*** Opening of Extracted records ***
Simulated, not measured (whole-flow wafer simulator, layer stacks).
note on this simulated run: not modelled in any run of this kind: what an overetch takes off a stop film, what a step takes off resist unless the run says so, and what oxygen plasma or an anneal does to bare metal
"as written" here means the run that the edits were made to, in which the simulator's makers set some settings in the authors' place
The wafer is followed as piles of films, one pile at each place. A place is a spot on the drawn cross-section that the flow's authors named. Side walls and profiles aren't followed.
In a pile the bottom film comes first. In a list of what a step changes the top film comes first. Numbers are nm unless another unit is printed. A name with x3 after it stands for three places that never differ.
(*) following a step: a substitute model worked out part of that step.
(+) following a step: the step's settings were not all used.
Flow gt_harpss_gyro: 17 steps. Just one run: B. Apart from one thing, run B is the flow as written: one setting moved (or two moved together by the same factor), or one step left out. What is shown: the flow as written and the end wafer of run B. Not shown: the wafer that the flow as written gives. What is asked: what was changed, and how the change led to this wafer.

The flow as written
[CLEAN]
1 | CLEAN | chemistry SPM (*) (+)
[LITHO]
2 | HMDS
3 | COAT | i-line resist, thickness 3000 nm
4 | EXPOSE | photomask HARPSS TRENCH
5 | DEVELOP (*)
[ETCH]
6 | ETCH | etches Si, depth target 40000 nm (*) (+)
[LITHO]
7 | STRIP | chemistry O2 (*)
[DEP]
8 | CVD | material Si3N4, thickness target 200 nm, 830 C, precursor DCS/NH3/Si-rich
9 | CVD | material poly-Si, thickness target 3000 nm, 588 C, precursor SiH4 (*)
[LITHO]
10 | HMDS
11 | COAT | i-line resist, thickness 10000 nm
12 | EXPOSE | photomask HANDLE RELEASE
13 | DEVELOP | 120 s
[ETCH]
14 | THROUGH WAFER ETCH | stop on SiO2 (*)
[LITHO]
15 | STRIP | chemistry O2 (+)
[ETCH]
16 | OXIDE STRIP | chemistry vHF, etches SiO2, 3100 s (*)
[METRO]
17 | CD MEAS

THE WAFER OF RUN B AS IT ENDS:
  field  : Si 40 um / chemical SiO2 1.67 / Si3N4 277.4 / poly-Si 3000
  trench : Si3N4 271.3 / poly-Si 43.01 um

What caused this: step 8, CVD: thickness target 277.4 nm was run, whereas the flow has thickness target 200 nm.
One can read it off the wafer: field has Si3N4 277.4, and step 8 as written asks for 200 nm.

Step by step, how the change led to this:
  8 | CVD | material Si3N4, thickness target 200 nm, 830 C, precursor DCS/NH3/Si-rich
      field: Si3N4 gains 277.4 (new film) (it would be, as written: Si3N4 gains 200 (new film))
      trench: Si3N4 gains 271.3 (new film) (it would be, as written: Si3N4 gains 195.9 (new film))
*** Close of Extracted records ***

In the listing above, find the line with "13 | DEVELOP | 120 s" and the line with "field: Si3N4 gains"; output exactly those lines and all lines between them.

§ **Exercise result**:
13 | DEVELOP | 120 s
[ETCH]
14 | THROUGH WAFER ETCH | stop on SiO2 (*)
[LITHO]
15 | STRIP | chemistry O2 (+)
[ETCH]
16 | OXIDE STRIP | chemistry vHF, etches SiO2, 3100 s (*)
[METRO]
17 | CD MEAS

THE WAFER OF RUN B AS IT ENDS:
  field  : Si 40 um / chemical SiO2 1.67 / Si3N4 277.4 / poly-Si 3000
  trench : Si3N4 271.3 / poly-Si 43.01 um

What caused this: step 8, CVD: thickness target 277.4 nm was run, whereas the flow has thickness target 200 nm.
One can read it off the wafer: field has Si3N4 277.4, and step 8 as written asks for 200 nm.

Step by step, how the change led to this:
  8 | CVD | material Si3N4, thickness target 200 nm, 830 C, precursor DCS/NH3/Si-rich
      field: Si3N4 gains 277.4 (new film) (it would be, as written: Si3N4 gains 200 (new film))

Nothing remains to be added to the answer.